**TASK ITEM:**
Only some lines are wanted. Transcribe, exactly, the lines below from the line with "Flow sky130, 594" up to and including the line with "[FIELD ISO]".

**LISTED RECORDS:**
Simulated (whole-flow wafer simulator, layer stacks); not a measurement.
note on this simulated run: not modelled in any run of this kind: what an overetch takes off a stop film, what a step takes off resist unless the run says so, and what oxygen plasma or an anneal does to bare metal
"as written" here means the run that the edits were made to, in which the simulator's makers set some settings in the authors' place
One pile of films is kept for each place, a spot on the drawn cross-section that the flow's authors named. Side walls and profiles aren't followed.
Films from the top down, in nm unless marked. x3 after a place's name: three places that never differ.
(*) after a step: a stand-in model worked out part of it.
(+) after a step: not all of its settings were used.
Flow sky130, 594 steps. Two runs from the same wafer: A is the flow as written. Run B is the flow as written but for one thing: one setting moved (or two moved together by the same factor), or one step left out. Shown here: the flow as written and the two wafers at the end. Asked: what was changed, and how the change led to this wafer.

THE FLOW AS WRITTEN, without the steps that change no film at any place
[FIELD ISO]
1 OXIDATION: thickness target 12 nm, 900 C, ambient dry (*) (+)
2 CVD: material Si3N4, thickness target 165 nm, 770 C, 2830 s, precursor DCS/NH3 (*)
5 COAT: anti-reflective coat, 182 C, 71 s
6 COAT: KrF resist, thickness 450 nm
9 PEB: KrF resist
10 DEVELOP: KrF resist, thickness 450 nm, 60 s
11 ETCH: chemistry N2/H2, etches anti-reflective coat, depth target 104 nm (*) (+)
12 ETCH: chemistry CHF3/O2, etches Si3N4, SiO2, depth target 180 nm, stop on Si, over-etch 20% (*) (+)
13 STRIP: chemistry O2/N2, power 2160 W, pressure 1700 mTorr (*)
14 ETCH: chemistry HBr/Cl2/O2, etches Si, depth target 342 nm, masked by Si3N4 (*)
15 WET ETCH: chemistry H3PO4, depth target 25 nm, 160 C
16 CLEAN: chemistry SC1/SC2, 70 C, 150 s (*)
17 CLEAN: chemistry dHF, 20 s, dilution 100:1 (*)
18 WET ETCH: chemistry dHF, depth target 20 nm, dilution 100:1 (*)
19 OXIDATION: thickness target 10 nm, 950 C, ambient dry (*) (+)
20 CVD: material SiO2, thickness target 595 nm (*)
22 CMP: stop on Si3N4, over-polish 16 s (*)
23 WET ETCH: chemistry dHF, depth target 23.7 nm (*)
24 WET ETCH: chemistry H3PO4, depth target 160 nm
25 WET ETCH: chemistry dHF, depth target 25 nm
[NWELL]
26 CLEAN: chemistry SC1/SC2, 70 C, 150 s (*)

**EXERCISE OUTPUT:**
Flow sky130, 594 steps. Two runs from the same wafer: A is the flow as written. Run B is the flow as written but for one thing: one setting moved (or two moved together by the same factor), or one step left out. Shown here: the flow as written and the two wafers at the end. Asked: what was changed, and how the change led to this wafer.

THE FLOW AS WRITTEN, without the steps that change no film at any place
[FIELD ISO]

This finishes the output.